### Data under study
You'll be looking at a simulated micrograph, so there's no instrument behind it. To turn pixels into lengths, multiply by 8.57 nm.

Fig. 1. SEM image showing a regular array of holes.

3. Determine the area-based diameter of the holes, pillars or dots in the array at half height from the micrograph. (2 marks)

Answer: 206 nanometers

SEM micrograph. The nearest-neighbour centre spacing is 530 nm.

### Requirement
Output each line of the records above exactly, beginning at the first, and stop once the line containing "Answer: 206 nanometers" has been output.

### Exercise output
You'll be looking at a simulated micrograph, so there's no instrument behind it. To turn pixels into lengths, multiply by 8.57 nm.

Fig. 1. SEM image showing a regular array of holes.

3. Determine the area-based diameter of the holes, pillars or dots in the array at half height from the micrograph. (2 marks)

Answer: 206 nanometers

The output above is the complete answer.